— Work request —
Give back every record below, character for character.

— Supplied data —
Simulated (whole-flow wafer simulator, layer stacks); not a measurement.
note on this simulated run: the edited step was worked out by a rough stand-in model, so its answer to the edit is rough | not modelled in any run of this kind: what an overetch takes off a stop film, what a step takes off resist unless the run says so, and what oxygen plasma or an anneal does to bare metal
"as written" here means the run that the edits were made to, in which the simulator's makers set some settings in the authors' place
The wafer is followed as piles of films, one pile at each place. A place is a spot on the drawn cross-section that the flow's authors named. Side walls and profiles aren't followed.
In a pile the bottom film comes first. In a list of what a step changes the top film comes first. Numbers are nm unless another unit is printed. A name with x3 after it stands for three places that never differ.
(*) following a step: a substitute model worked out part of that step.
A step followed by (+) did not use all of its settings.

— Exercise result —
Simulated (whole-flow wafer simulator, layer stacks); not a measurement.
note on this simulated run: the edited step was worked out by a rough stand-in model, so its answer to the edit is rough | not modelled in any run of this kind: what an overetch takes off a stop film, what a step takes off resist unless the run says so, and what oxygen plasma or an anneal does to bare metal
"as written" here means the run that the edits were made to, in which the simulator's makers set some settings in the authors' place
The wafer is followed as piles of films, one pile at each place. A place is a spot on the drawn cross-section that the flow's authors named. Side walls and profiles aren't followed.
In a pile the bottom film comes first. In a list of what a step changes the top film comes first. Numbers are nm unless another unit is printed. A name with x3 after it stands for three places that never differ.
(*) following a step: a substitute model worked out part of that step.
A step followed by (+) did not use all of its settings.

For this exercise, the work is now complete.